- [Listed records]:
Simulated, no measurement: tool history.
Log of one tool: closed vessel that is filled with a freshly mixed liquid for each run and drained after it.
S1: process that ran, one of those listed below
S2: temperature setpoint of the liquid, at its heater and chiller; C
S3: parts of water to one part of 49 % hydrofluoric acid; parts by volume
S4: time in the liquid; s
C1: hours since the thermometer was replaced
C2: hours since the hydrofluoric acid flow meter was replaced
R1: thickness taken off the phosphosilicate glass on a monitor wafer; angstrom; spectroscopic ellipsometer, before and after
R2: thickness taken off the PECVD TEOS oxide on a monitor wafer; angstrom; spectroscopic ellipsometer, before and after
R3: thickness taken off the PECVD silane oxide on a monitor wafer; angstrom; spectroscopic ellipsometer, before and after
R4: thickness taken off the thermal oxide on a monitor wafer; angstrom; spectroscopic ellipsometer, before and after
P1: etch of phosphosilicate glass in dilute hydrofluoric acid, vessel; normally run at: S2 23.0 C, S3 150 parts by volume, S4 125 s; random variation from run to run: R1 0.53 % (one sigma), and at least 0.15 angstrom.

- [Requirement]:
The answer must be the data above, repeated exactly as it stands.

- [Exercise output]:
Simulated, no measurement: tool history.
Log of one tool: closed vessel that is filled with a freshly mixed liquid for each run and drained after it.
S1: process that ran, one of those listed below
S2: temperature setpoint of the liquid, at its heater and chiller; C
S3: parts of water to one part of 49 % hydrofluoric acid; parts by volume
S4: time in the liquid; s
C1: hours since the thermometer was replaced
C2: hours since the hydrofluoric acid flow meter was replaced
R1: thickness taken off the phosphosilicate glass on a monitor wafer; angstrom; spectroscopic ellipsometer, before and after
R2: thickness taken off the PECVD TEOS oxide on a monitor wafer; angstrom; spectroscopic ellipsometer, before and after
R3: thickness taken off the PECVD silane oxide on a monitor wafer; angstrom; spectroscopic ellipsometer, before and after
R4: thickness taken off the thermal oxide on a monitor wafer; angstrom; spectroscopic ellipsometer, before and after
P1: etch of phosphosilicate glass in dilute hydrofluoric acid, vessel; normally run at: S2 23.0 C, S3 150 parts by volume, S4 125 s; random variation from run to run: R1 0.53 % (one sigma), and at least 0.15 angstrom.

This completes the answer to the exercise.